- [Raw data]
>>>>>
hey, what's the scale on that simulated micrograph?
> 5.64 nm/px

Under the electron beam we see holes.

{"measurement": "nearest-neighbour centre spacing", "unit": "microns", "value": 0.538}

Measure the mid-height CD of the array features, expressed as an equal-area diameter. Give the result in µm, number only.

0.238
<<<<<

- [Work request] Return only the part of the records above that opens with the line containing "Under the electron beam we see holes." and closes with the line containing "Measure the mid-height", ends included.

- [Exercise solution]
Under the electron beam we see holes.

{"measurement": "nearest-neighbour centre spacing", "unit": "microns", "value": 0.538}

Measure the mid-height CD of the array features, expressed as an equal-area diameter. Give the result in µm, number only.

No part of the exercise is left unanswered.